________________________
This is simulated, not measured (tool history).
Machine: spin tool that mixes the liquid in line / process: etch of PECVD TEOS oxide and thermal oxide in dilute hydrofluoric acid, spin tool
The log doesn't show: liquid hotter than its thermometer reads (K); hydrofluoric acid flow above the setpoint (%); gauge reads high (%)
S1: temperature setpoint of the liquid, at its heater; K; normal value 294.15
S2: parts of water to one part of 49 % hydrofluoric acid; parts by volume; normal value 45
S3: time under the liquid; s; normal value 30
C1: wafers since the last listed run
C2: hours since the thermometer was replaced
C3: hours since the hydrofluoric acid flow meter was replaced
________________________

**Work order**. Type out the material above once more, exactly.

**Reply**.
This is simulated, not measured (tool history).
Machine: spin tool that mixes the liquid in line / process: etch of PECVD TEOS oxide and thermal oxide in dilute hydrofluoric acid, spin tool
The log doesn't show: liquid hotter than its thermometer reads (K); hydrofluoric acid flow above the setpoint (%); gauge reads high (%)
S1: temperature setpoint of the liquid, at its heater; K; normal value 294.15
S2: parts of water to one part of 49 % hydrofluoric acid; parts by volume; normal value 45
S3: time under the liquid; s; normal value 30
C1: wafers since the last listed run
C2: hours since the thermometer was replaced
C3: hours since the hydrofluoric acid flow meter was replaced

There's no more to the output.